------

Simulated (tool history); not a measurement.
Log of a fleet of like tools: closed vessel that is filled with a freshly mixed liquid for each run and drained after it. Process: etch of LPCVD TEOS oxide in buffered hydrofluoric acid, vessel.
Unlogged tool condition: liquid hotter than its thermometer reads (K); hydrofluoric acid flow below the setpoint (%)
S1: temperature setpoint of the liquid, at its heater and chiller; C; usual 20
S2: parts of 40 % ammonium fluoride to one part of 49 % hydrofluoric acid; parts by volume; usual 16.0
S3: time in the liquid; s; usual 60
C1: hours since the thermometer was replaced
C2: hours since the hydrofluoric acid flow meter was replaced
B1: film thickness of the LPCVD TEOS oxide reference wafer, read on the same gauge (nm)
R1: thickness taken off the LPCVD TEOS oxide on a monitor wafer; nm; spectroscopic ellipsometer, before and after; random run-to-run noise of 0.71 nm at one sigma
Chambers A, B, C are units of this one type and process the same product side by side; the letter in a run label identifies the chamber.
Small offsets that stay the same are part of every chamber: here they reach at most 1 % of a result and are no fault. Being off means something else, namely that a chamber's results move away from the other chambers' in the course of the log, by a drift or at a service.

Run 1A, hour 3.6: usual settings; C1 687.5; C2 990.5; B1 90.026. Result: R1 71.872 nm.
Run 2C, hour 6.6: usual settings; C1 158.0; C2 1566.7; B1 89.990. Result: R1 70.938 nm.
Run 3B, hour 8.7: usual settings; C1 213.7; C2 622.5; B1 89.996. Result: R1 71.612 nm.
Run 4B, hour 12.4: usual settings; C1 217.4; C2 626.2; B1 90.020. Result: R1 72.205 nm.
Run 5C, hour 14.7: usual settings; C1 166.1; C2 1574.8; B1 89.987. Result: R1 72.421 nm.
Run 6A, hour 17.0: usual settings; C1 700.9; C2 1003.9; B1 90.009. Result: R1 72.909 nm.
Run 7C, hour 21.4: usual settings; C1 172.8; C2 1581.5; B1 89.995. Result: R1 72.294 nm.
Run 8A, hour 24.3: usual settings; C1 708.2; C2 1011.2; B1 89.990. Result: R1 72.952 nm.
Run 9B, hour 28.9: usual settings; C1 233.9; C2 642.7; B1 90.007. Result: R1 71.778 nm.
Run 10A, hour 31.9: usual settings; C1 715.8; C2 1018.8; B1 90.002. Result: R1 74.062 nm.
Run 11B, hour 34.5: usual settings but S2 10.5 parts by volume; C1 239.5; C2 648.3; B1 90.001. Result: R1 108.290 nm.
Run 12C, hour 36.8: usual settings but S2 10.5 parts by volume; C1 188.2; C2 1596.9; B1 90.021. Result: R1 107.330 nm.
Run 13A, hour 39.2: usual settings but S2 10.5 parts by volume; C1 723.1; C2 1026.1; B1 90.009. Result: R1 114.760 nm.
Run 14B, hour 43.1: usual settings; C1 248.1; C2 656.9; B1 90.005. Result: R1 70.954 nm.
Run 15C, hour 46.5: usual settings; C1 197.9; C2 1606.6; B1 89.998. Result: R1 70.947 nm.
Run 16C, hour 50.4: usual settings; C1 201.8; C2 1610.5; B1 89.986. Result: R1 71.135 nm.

------

• Requirement
Take the entries above and copy them exactly from the first line through the line with "S2: parts of"; leave out every line after it.

• Your response
Simulated (tool history); not a measurement.
Log of a fleet of like tools: closed vessel that is filled with a freshly mixed liquid for each run and drained after it. Process: etch of LPCVD TEOS oxide in buffered hydrofluoric acid, vessel.
Unlogged tool condition: liquid hotter than its thermometer reads (K); hydrofluoric acid flow below the setpoint (%)
S1: temperature setpoint of the liquid, at its heater and chiller; C; usual 20
S2: parts of 40 % ammonium fluoride to one part of 49 % hydrofluoric acid; parts by volume; usual 16.0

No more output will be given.